── Data shown ──
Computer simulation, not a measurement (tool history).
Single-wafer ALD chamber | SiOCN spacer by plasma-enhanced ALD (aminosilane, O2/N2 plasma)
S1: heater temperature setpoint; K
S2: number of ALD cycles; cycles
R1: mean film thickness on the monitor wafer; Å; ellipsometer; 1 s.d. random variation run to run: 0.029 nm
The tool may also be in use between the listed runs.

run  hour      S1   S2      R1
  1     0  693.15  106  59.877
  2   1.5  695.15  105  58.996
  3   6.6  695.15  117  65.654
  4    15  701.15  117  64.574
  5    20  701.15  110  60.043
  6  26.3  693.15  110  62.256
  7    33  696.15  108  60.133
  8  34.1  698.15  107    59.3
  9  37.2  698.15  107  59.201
───

Work order: From the data above, output every line exactly.

Response:
Computer simulation, not a measurement (tool history).
Single-wafer ALD chamber | SiOCN spacer by plasma-enhanced ALD (aminosilane, O2/N2 plasma)
S1: heater temperature setpoint; K
S2: number of ALD cycles; cycles
R1: mean film thickness on the monitor wafer; Å; ellipsometer; 1 s.d. random variation run to run: 0.029 nm
The tool may also be in use between the listed runs.

run  hour      S1   S2      R1
  1     0  693.15  106  59.877
  2   1.5  695.15  105  58.996
  3   6.6  695.15  117  65.654
  4    15  701.15  117  64.574
  5    20  701.15  110  60.043
  6  26.3  693.15  110  62.256
  7    33  696.15  108  60.133
  8  34.1  698.15  107    59.3
  9  37.2  698.15  107  59.201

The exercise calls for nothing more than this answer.